Data section —
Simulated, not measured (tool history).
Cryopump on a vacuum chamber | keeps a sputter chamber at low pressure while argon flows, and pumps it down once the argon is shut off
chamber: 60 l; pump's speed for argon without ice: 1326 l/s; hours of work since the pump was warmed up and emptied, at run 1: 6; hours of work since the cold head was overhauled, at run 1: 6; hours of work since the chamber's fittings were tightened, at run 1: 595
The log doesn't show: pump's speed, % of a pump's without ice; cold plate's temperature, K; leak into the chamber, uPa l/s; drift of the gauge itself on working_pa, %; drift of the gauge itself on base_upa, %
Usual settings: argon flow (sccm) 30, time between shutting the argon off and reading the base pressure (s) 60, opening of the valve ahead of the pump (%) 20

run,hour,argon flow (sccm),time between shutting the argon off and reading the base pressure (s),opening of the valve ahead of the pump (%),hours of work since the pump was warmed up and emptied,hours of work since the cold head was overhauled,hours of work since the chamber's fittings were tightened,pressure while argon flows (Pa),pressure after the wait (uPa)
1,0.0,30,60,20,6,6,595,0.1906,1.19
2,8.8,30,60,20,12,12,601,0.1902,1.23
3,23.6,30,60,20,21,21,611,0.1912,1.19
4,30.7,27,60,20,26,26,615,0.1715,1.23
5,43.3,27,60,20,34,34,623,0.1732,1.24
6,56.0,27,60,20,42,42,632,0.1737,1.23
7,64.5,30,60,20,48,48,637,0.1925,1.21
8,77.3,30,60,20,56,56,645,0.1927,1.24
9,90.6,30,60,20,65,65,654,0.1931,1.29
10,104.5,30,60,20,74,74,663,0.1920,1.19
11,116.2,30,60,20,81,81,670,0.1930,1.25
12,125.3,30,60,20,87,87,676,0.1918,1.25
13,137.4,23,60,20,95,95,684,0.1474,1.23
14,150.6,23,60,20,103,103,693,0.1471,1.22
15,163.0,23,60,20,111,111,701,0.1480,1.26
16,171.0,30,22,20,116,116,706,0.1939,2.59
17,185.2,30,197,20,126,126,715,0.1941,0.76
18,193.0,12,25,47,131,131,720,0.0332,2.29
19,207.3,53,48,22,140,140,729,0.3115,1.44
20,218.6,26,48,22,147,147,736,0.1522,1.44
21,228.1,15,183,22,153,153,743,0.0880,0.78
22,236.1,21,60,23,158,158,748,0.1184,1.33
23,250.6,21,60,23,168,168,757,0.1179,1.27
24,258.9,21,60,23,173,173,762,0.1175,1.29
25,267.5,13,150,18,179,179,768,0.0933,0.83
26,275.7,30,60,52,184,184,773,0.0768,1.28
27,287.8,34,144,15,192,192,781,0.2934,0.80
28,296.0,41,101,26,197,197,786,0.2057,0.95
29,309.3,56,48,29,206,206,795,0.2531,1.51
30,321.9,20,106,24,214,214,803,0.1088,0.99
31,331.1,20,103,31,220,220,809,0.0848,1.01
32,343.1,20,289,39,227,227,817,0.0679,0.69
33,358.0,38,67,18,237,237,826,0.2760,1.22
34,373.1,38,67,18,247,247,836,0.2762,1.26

Work item — Repeat word for word every line from the start of the entries to the line holding "14,150.6,23,60,20,103,103,693,0.1471,1.22", inclusive, and nothing else.

Answer area —
Simulated, not measured (tool history).
Cryopump on a vacuum chamber | keeps a sputter chamber at low pressure while argon flows, and pumps it down once the argon is shut off
chamber: 60 l; pump's speed for argon without ice: 1326 l/s; hours of work since the pump was warmed up and emptied, at run 1: 6; hours of work since the cold head was overhauled, at run 1: 6; hours of work since the chamber's fittings were tightened, at run 1: 595
The log doesn't show: pump's speed, % of a pump's without ice; cold plate's temperature, K; leak into the chamber, uPa l/s; drift of the gauge itself on working_pa, %; drift of the gauge itself on base_upa, %
Usual settings: argon flow (sccm) 30, time between shutting the argon off and reading the base pressure (s) 60, opening of the valve ahead of the pump (%) 20

run,hour,argon flow (sccm),time between shutting the argon off and reading the base pressure (s),opening of the valve ahead of the pump (%),hours of work since the pump was warmed up and emptied,hours of work since the cold head was overhauled,hours of work since the chamber's fittings were tightened,pressure while argon flows (Pa),pressure after the wait (uPa)
1,0.0,30,60,20,6,6,595,0.1906,1.19
2,8.8,30,60,20,12,12,601,0.1902,1.23
3,23.6,30,60,20,21,21,611,0.1912,1.19
4,30.7,27,60,20,26,26,615,0.1715,1.23
5,43.3,27,60,20,34,34,623,0.1732,1.24
6,56.0,27,60,20,42,42,632,0.1737,1.23
7,64.5,30,60,20,48,48,637,0.1925,1.21
8,77.3,30,60,20,56,56,645,0.1927,1.24
9,90.6,30,60,20,65,65,654,0.1931,1.29
10,104.5,30,60,20,74,74,663,0.1920,1.19
11,116.2,30,60,20,81,81,670,0.1930,1.25
12,125.3,30,60,20,87,87,676,0.1918,1.25
13,137.4,23,60,20,95,95,684,0.1474,1.23
14,150.6,23,60,20,103,103,693,0.1471,1.22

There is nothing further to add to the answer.